> **Assignment**
Please restate verbatim the lines that open the listing below, ending with the line in which "A, B, C: these" occurs.

════════════════
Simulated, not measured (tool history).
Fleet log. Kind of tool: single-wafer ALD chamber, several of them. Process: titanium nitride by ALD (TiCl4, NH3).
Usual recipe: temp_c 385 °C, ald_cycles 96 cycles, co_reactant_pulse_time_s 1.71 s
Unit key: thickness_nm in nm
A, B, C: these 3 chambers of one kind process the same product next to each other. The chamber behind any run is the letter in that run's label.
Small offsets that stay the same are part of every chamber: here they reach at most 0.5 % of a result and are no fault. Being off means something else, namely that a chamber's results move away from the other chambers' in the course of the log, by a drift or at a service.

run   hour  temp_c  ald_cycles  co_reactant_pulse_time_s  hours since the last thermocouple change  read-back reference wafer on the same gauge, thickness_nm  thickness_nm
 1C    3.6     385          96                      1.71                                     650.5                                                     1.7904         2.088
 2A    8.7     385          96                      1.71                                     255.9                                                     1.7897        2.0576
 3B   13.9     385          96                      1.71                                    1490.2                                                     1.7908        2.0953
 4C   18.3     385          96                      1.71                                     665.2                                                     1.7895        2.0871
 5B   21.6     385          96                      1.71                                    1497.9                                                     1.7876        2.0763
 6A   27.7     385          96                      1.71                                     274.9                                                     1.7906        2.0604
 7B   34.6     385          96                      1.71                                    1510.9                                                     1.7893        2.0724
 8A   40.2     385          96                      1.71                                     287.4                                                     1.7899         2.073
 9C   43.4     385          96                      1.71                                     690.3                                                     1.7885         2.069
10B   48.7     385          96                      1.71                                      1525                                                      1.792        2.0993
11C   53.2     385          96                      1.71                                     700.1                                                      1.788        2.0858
════════════════

> **Task result**
Simulated, not measured (tool history).
Fleet log. Kind of tool: single-wafer ALD chamber, several of them. Process: titanium nitride by ALD (TiCl4, NH3).
Usual recipe: temp_c 385 °C, ald_cycles 96 cycles, co_reactant_pulse_time_s 1.71 s
Unit key: thickness_nm in nm
A, B, C: these 3 chambers of one kind process the same product next to each other. The chamber behind any run is the letter in that run's label.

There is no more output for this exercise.